---------- SOURCE DATA ----------

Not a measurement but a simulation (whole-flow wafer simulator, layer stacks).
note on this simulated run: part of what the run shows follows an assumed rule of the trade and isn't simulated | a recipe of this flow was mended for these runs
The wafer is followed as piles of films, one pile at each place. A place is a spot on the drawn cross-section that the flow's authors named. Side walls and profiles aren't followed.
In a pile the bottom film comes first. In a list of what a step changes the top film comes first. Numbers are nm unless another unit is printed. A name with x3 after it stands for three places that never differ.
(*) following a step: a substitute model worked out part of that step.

----------

§ **WORK REQUEST**
Every record should be retyped so that it matches the original exactly.

§ **RESPONSE**
Not a measurement but a simulation (whole-flow wafer simulator, layer stacks).
note on this simulated run: part of what the run shows follows an assumed rule of the trade and isn't simulated | a recipe of this flow was mended for these runs
The wafer is followed as piles of films, one pile at each place. A place is a spot on the drawn cross-section that the flow's authors named. Side walls and profiles aren't followed.
In a pile the bottom film comes first. In a list of what a step changes the top film comes first. Numbers are nm unless another unit is printed. A name with x3 after it stands for three places that never differ.
(*) following a step: a substitute model worked out part of that step.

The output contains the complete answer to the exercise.